BRIEF:
Your task is to repeat exactly the lines below between the line holding "Could you look" and the line holding "feature,value,unit", inclusive, and only those.

EXTRACTED ENTRIES:
—————

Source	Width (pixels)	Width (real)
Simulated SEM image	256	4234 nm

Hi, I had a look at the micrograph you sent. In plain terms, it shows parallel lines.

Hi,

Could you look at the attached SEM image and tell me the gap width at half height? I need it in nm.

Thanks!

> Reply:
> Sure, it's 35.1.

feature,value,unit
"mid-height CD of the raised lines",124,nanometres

—————

REPLY:
Could you look at the attached SEM image and tell me the gap width at half height? I need it in nm.

Thanks!

> Reply:
> Sure, it's 35.1.

feature,value,unit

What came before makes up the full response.